■ Action item
Could you retype, exactly as written, every line from the top of the records through the line that contains "Not every run"?

■ Records shown
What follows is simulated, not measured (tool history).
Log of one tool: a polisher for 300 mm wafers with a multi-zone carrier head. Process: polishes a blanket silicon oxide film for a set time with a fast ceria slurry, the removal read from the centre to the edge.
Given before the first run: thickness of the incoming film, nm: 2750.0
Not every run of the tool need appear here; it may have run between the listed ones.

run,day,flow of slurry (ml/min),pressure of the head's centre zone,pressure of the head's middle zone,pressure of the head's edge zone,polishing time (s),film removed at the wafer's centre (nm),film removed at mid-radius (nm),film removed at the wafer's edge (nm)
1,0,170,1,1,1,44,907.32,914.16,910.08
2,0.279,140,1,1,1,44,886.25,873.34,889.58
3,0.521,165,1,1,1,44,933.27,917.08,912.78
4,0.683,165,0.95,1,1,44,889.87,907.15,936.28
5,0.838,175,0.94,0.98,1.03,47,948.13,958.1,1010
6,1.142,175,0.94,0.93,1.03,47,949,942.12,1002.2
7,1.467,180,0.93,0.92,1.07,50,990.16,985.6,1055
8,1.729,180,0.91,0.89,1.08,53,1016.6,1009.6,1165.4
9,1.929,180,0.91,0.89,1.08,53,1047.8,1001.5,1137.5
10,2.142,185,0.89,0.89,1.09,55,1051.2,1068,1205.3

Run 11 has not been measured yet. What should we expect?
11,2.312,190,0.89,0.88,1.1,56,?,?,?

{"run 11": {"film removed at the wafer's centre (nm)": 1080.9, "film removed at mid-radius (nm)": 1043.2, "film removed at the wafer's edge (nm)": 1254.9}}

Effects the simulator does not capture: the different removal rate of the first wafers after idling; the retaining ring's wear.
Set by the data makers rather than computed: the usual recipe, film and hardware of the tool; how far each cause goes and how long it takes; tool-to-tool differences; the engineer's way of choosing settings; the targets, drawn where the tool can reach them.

■ Your solution
What follows is simulated, not measured (tool history).
Log of one tool: a polisher for 300 mm wafers with a multi-zone carrier head. Process: polishes a blanket silicon oxide film for a set time with a fast ceria slurry, the removal read from the centre to the edge.
Given before the first run: thickness of the incoming film, nm: 2750.0
Not every run of the tool need appear here; it may have run between the listed ones.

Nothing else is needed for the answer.